== EXCERPTED DATA ==
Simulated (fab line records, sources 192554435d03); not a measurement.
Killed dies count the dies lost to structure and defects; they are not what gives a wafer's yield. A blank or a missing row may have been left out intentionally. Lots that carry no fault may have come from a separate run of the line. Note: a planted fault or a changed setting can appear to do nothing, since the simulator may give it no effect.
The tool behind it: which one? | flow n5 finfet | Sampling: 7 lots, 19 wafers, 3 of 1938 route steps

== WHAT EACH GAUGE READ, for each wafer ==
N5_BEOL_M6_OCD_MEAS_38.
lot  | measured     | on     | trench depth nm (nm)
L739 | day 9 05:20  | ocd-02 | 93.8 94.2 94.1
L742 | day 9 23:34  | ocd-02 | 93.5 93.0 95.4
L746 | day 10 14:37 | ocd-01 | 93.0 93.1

== WORK TASK ==
All records must be repeated exactly, with none skipped.

== WRITTEN ANSWER ==
Simulated (fab line records, sources 192554435d03); not a measurement.
Killed dies count the dies lost to structure and defects; they are not what gives a wafer's yield. A blank or a missing row may have been left out intentionally. Lots that carry no fault may have come from a separate run of the line. Note: a planted fault or a changed setting can appear to do nothing, since the simulator may give it no effect.
The tool behind it: which one? | flow n5 finfet | Sampling: 7 lots, 19 wafers, 3 of 1938 route steps

== WHAT EACH GAUGE READ, for each wafer ==
N5_BEOL_M6_OCD_MEAS_38.
lot  | measured     | on     | trench depth nm (nm)
L739 | day 9 05:20  | ocd-02 | 93.8 94.2 94.1
L742 | day 9 23:34  | ocd-02 | 93.5 93.0 95.4
L746 | day 10 14:37 | ocd-01 | 93.0 93.1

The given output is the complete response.